Study material =
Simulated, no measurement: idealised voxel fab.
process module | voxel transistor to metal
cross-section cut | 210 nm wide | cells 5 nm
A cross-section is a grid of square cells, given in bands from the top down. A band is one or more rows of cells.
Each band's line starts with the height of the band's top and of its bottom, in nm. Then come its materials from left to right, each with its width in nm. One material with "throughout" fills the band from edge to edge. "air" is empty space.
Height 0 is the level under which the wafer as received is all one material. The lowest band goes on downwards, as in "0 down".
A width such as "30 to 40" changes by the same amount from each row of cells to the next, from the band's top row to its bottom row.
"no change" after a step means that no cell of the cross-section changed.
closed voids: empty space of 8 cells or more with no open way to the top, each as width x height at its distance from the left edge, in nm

Assignment =
Your job is to set down the whole listing a second time, exactly.

Result =
Simulated, no measurement: idealised voxel fab.
process module | voxel transistor to metal
cross-section cut | 210 nm wide | cells 5 nm
A cross-section is a grid of square cells, given in bands from the top down. A band is one or more rows of cells.
Each band's line starts with the height of the band's top and of its bottom, in nm. Then come its materials from left to right, each with its width in nm. One material with "throughout" fills the band from edge to edge. "air" is empty space.
Height 0 is the level under which the wafer as received is all one material. The lowest band goes on downwards, as in "0 down".
A width such as "30 to 40" changes by the same amount from each row of cells to the next, from the band's top row to its bottom row.
"no change" after a step means that no cell of the cross-section changed.
closed voids: empty space of 8 cells or more with no open way to the top, each as width x height at its distance from the left edge, in nm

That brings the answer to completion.